> ASSIGNMENT
Here is a block of entries. Write out its lines exactly, from the first through the one containing "Process run on".

> RECORD SET
▼▼▼

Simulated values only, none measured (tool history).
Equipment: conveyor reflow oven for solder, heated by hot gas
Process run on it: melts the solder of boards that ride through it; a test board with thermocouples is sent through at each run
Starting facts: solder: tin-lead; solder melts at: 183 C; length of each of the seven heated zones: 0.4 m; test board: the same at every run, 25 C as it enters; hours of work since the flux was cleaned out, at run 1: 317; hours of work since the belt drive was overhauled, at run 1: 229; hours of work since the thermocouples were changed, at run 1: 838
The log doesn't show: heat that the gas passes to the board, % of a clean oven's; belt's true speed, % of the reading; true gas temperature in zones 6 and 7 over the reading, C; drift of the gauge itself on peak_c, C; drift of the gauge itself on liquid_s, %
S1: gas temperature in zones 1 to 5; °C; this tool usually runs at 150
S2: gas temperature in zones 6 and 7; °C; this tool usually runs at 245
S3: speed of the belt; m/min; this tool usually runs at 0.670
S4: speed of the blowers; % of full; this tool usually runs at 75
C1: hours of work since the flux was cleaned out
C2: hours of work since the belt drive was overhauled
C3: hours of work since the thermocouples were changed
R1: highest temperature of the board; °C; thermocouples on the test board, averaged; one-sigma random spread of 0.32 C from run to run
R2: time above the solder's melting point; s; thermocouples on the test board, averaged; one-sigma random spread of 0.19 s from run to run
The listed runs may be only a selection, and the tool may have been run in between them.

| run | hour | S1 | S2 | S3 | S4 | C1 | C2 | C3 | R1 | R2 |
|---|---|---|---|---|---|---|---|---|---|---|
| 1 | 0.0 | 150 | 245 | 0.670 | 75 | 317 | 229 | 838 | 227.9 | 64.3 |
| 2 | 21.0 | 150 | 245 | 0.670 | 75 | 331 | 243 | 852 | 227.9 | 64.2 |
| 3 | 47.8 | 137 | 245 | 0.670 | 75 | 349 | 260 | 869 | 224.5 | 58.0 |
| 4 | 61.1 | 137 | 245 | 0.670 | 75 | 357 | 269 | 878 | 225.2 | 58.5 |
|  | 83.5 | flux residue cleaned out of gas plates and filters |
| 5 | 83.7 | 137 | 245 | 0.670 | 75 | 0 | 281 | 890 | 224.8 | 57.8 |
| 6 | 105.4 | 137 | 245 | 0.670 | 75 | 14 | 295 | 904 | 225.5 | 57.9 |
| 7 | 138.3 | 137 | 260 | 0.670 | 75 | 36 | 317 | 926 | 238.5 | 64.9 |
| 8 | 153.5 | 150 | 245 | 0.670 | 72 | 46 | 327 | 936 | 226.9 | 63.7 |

▲▲▲

> RESPONSE
Simulated values only, none measured (tool history).
Equipment: conveyor reflow oven for solder, heated by hot gas
Process run on it: melts the solder of boards that ride through it; a test board with thermocouples is sent through at each run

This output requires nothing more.